## Supplied entries
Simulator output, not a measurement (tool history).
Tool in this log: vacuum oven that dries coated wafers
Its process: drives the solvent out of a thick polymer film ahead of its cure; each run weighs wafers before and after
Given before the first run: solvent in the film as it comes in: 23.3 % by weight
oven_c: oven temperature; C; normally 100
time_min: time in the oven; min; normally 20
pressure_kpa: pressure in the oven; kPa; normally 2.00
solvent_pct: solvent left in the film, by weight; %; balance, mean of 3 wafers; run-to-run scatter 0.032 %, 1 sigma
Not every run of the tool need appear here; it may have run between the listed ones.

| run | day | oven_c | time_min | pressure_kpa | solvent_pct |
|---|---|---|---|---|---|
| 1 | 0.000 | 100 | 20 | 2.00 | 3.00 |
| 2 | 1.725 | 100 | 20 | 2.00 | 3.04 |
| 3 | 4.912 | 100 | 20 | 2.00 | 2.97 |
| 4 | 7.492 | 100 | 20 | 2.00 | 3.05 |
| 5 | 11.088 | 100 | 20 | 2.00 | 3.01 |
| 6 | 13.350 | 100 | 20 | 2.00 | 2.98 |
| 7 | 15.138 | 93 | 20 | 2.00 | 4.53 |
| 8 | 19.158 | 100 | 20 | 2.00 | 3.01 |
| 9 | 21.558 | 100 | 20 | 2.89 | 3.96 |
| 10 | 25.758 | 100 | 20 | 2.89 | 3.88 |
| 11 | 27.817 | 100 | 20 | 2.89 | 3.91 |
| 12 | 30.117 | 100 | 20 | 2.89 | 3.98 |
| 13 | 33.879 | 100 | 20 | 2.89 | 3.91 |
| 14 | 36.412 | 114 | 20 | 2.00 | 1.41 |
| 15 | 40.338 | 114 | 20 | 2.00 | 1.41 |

## Brief
Please transcribe, exactly and with nothing added, the lines from the first line of the material above through the line that contains "Its process: drives".

## Exercise result
Simulator output, not a measurement (tool history).
Tool in this log: vacuum oven that dries coated wafers
Its process: drives the solvent out of a thick polymer film ahead of its cure; each run weighs wafers before and after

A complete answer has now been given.